==============================

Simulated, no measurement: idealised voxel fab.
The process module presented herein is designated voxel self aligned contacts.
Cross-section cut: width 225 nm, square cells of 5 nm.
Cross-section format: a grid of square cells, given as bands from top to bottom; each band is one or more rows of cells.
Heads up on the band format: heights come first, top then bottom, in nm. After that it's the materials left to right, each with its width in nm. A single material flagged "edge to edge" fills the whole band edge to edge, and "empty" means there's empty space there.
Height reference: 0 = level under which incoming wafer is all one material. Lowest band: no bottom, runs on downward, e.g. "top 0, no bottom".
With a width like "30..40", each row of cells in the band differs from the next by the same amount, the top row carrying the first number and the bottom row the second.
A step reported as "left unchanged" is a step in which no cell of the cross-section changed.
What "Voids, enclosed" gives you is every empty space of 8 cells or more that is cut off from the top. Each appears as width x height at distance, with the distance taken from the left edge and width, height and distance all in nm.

==============================

Lines from the first one above through the line containing "A step reported" are to be retyped exactly, both included, and nothing more.

Simulated, no measurement: idealised voxel fab.
The process module presented herein is designated voxel self aligned contacts.
Cross-section cut: width 225 nm, square cells of 5 nm.
Cross-section format: a grid of square cells, given as bands from top to bottom; each band is one or more rows of cells.
Heads up on the band format: heights come first, top then bottom, in nm. After that it's the materials left to right, each with its width in nm. A single material flagged "edge to edge" fills the whole band edge to edge, and "empty" means there's empty space there.
Height reference: 0 = level under which incoming wafer is all one material. Lowest band: no bottom, runs on downward, e.g. "top 0, no bottom".
With a width like "30..40", each row of cells in the band differs from the next by the same amount, the top row carrying the first number and the bottom row the second.
A step reported as "left unchanged" is a step in which no cell of the cross-section changed.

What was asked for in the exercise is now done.